---*---

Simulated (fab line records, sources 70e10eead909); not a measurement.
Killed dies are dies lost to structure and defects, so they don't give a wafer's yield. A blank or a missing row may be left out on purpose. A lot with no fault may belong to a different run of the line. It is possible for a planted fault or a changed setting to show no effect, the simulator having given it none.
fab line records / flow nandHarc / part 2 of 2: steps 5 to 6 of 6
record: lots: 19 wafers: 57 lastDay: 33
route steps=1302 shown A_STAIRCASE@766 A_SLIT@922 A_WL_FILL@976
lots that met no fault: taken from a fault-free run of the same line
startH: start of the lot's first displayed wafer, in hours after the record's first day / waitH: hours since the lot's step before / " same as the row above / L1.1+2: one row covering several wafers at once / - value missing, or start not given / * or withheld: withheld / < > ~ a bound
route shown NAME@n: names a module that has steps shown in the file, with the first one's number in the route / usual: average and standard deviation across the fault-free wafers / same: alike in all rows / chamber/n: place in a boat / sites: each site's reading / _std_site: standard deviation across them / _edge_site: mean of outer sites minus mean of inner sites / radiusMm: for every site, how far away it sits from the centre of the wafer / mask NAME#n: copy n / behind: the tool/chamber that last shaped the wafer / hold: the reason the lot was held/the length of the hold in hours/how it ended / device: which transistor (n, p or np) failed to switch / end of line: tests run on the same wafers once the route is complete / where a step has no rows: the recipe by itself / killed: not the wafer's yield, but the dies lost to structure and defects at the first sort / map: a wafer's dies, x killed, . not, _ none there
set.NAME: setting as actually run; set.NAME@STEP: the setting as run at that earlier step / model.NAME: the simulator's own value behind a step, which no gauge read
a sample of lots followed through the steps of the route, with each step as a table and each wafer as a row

---*---

» WORK INSTRUCTION: Reproduce the entries so that each line reads exactly as it did before.

» WRITTEN ANSWER:
Simulated (fab line records, sources 70e10eead909); not a measurement.
Killed dies are dies lost to structure and defects, so they don't give a wafer's yield. A blank or a missing row may be left out on purpose. A lot with no fault may belong to a different run of the line. It is possible for a planted fault or a changed setting to show no effect, the simulator having given it none.
fab line records / flow nandHarc / part 2 of 2: steps 5 to 6 of 6
record: lots: 19 wafers: 57 lastDay: 33
route steps=1302 shown A_STAIRCASE@766 A_SLIT@922 A_WL_FILL@976
lots that met no fault: taken from a fault-free run of the same line
startH: start of the lot's first displayed wafer, in hours after the record's first day / waitH: hours since the lot's step before / " same as the row above / L1.1+2: one row covering several wafers at once / - value missing, or start not given / * or withheld: withheld / < > ~ a bound
route shown NAME@n: names a module that has steps shown in the file, with the first one's number in the route / usual: average and standard deviation across the fault-free wafers / same: alike in all rows / chamber/n: place in a boat / sites: each site's reading / _std_site: standard deviation across them / _edge_site: mean of outer sites minus mean of inner sites / radiusMm: for every site, how far away it sits from the centre of the wafer / mask NAME#n: copy n / behind: the tool/chamber that last shaped the wafer / hold: the reason the lot was held/the length of the hold in hours/how it ended / device: which transistor (n, p or np) failed to switch / end of line: tests run on the same wafers once the route is complete / where a step has no rows: the recipe by itself / killed: not the wafer's yield, but the dies lost to structure and defects at the first sort / map: a wafer's dies, x killed, . not, _ none there
set.NAME: setting as actually run; set.NAME@STEP: the setting as run at that earlier step / model.NAME: the simulator's own value behind a step, which no gauge read
a sample of lots followed through the steps of the route, with each step as a table and each wafer as a row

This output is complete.